> **Work request**: From the data below, please reproduce exactly everything from the line that contains "within a chamber" down to the line that contains "Rule: a wafer's", with both ends included.

> **Information shown**:
***
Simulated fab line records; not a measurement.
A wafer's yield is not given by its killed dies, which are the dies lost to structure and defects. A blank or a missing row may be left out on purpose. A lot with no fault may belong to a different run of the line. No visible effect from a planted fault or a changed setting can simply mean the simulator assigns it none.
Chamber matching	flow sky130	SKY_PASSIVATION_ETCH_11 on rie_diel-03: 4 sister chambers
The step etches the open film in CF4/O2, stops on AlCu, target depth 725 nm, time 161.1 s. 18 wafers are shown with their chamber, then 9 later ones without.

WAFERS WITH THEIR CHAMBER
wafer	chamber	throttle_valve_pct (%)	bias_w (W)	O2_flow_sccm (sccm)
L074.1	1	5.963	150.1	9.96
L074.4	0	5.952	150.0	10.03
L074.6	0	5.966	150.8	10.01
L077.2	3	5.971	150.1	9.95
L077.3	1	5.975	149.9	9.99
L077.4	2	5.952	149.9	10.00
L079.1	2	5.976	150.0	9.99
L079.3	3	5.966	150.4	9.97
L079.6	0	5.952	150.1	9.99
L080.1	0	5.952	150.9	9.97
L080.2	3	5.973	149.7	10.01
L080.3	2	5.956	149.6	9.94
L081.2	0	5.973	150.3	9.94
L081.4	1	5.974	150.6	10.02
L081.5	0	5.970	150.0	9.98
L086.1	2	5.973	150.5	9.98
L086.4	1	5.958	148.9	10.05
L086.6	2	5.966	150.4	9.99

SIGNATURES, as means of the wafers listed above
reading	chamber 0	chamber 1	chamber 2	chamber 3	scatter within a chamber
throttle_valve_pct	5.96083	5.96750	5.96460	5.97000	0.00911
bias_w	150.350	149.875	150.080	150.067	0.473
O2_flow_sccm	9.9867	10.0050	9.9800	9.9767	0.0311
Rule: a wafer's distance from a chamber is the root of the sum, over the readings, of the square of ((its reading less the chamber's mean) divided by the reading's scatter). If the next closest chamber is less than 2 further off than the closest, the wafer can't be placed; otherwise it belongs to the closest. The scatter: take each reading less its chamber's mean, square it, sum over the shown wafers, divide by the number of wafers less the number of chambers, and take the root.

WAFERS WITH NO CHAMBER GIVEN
***

> **Exercise response**:
reading	chamber 0	chamber 1	chamber 2	chamber 3	scatter within a chamber
throttle_valve_pct	5.96083	5.96750	5.96460	5.97000	0.00911
bias_w	150.350	149.875	150.080	150.067	0.473
O2_flow_sccm	9.9867	10.0050	9.9800	9.9767	0.0311
Rule: a wafer's distance from a chamber is the root of the sum, over the readings, of the square of ((its reading less the chamber's mean) divided by the reading's scatter). If the next closest chamber is less than 2 further off than the closest, the wafer can't be placed; otherwise it belongs to the closest. The scatter: take each reading less its chamber's mean, square it, sum over the shown wafers, divide by the number of wafers less the number of chambers, and take the root.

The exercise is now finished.